> **RAW DATA**
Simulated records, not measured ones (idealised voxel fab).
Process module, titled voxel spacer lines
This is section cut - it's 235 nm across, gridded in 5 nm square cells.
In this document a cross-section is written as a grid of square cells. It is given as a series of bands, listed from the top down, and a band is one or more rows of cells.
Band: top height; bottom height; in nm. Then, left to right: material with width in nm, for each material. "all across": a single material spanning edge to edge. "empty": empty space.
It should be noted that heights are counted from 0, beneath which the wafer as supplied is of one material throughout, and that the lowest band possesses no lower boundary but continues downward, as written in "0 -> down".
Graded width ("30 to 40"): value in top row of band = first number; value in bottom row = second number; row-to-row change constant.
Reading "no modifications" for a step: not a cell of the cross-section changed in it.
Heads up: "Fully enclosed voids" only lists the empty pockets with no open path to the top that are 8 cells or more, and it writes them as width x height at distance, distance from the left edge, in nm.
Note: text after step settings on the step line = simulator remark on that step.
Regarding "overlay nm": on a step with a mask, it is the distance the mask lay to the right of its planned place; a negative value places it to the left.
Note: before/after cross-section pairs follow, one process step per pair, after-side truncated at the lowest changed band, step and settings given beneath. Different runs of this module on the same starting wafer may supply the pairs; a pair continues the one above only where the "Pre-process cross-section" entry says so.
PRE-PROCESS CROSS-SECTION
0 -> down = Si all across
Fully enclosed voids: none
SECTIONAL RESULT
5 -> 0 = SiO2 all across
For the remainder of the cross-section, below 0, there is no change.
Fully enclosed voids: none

> **EXERCISE**
Repeat each record word for word.

> **REPLY**
Simulated records, not measured ones (idealised voxel fab).
Process module, titled voxel spacer lines
This is section cut - it's 235 nm across, gridded in 5 nm square cells.
In this document a cross-section is written as a grid of square cells. It is given as a series of bands, listed from the top down, and a band is one or more rows of cells.
Band: top height; bottom height; in nm. Then, left to right: material with width in nm, for each material. "all across": a single material spanning edge to edge. "empty": empty space.
It should be noted that heights are counted from 0, beneath which the wafer as supplied is of one material throughout, and that the lowest band possesses no lower boundary but continues downward, as written in "0 -> down".
Graded width ("30 to 40"): value in top row of band = first number; value in bottom row = second number; row-to-row change constant.
Reading "no modifications" for a step: not a cell of the cross-section changed in it.
Heads up: "Fully enclosed voids" only lists the empty pockets with no open path to the top that are 8 cells or more, and it writes them as width x height at distance, distance from the left edge, in nm.
Note: text after step settings on the step line = simulator remark on that step.
Regarding "overlay nm": on a step with a mask, it is the distance the mask lay to the right of its planned place; a negative value places it to the left.
Note: before/after cross-section pairs follow, one process step per pair, after-side truncated at the lowest changed band, step and settings given beneath. Different runs of this module on the same starting wafer may supply the pairs; a pair continues the one above only where the "Pre-process cross-section" entry says so.
PRE-PROCESS CROSS-SECTION
0 -> down = Si all across
Fully enclosed voids: none
SECTIONAL RESULT
5 -> 0 = SiO2 all across
For the remainder of the cross-section, below 0, there is no change.
Fully enclosed voids: none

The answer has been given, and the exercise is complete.